[WORK TASK]: Your output should be the lines of the data that follow, reproduced exactly from the first through the line bearing "S3: wait ahead".

[DATASET EXCERPTS]:
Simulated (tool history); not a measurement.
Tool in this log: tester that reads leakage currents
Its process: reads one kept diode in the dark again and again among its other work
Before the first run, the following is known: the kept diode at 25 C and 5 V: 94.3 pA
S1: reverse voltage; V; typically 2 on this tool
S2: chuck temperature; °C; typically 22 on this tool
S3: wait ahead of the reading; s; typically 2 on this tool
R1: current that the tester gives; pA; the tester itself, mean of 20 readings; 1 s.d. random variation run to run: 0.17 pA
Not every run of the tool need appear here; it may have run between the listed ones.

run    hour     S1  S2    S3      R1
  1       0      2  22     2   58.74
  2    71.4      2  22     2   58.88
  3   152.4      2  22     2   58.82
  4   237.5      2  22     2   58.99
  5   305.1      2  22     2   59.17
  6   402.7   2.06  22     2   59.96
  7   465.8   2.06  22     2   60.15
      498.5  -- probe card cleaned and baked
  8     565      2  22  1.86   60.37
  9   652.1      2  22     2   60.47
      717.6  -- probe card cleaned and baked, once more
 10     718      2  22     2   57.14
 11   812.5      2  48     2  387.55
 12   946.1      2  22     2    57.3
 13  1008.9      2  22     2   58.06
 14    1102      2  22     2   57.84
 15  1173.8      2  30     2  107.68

[RESPONSE BOX]:
Simulated (tool history); not a measurement.
Tool in this log: tester that reads leakage currents
Its process: reads one kept diode in the dark again and again among its other work
Before the first run, the following is known: the kept diode at 25 C and 5 V: 94.3 pA
S1: reverse voltage; V; typically 2 on this tool
S2: chuck temperature; °C; typically 22 on this tool
S3: wait ahead of the reading; s; typically 2 on this tool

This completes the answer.